# Work order:
Would you repeat the entries beneath, with nothing changed?

------ Dataset excerpts

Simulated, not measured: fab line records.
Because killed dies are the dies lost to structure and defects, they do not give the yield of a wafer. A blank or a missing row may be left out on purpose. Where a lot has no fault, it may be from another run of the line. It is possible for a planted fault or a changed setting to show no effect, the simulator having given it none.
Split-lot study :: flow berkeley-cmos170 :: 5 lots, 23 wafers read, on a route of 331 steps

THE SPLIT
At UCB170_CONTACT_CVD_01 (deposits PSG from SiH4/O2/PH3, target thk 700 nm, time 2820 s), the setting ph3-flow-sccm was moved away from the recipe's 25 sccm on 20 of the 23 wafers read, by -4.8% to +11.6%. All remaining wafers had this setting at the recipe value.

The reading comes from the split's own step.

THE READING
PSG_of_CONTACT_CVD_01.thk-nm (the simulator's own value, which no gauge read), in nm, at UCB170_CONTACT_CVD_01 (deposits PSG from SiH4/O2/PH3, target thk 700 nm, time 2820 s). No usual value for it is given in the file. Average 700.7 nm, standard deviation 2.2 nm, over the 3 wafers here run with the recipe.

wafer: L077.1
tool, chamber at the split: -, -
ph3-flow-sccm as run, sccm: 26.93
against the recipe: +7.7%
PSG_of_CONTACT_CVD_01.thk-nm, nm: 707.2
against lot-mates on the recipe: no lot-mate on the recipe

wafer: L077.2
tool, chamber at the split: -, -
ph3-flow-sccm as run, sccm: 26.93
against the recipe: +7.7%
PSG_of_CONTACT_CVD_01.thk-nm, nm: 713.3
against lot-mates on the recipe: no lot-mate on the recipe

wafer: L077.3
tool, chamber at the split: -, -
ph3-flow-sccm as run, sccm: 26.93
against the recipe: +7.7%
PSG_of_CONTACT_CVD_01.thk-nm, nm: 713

------------

# Result:
Simulated, not measured: fab line records.
Because killed dies are the dies lost to structure and defects, they do not give the yield of a wafer. A blank or a missing row may be left out on purpose. Where a lot has no fault, it may be from another run of the line. It is possible for a planted fault or a changed setting to show no effect, the simulator having given it none.
Split-lot study :: flow berkeley-cmos170 :: 5 lots, 23 wafers read, on a route of 331 steps

THE SPLIT
At UCB170_CONTACT_CVD_01 (deposits PSG from SiH4/O2/PH3, target thk 700 nm, time 2820 s), the setting ph3-flow-sccm was moved away from the recipe's 25 sccm on 20 of the 23 wafers read, by -4.8% to +11.6%. All remaining wafers had this setting at the recipe value.

The reading comes from the split's own step.

THE READING
PSG_of_CONTACT_CVD_01.thk-nm (the simulator's own value, which no gauge read), in nm, at UCB170_CONTACT_CVD_01 (deposits PSG from SiH4/O2/PH3, target thk 700 nm, time 2820 s). No usual value for it is given in the file. Average 700.7 nm, standard deviation 2.2 nm, over the 3 wafers here run with the recipe.

wafer: L077.1
tool, chamber at the split: -, -
ph3-flow-sccm as run, sccm: 26.93
against the recipe: +7.7%
PSG_of_CONTACT_CVD_01.thk-nm, nm: 707.2
against lot-mates on the recipe: no lot-mate on the recipe

wafer: L077.2
tool, chamber at the split: -, -
ph3-flow-sccm as run, sccm: 26.93
against the recipe: +7.7%
PSG_of_CONTACT_CVD_01.thk-nm, nm: 713.3
against lot-mates on the recipe: no lot-mate on the recipe

wafer: L077.3
tool, chamber at the split: -, -
ph3-flow-sccm as run, sccm: 26.93
against the recipe: +7.7%
PSG_of_CONTACT_CVD_01.thk-nm, nm: 713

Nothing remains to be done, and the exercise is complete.